Set down the lines of the data exactly, starting at the first and stopping after the line containing "<measurements>".

◇ ◇ ◇ ◇ ◇ ◇ ◇

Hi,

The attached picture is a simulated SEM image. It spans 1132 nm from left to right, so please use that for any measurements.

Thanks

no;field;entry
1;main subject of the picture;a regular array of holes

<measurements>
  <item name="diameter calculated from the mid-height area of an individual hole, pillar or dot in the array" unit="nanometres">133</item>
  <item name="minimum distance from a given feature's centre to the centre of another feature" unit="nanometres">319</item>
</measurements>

◇ ◇ ◇ ◇ ◇ ◇ ◇

WRITTEN SOLUTION »
Hi,

The attached picture is a simulated SEM image. It spans 1132 nm from left to right, so please use that for any measurements.

Thanks

no;field;entry
1;main subject of the picture;a regular array of holes

<measurements>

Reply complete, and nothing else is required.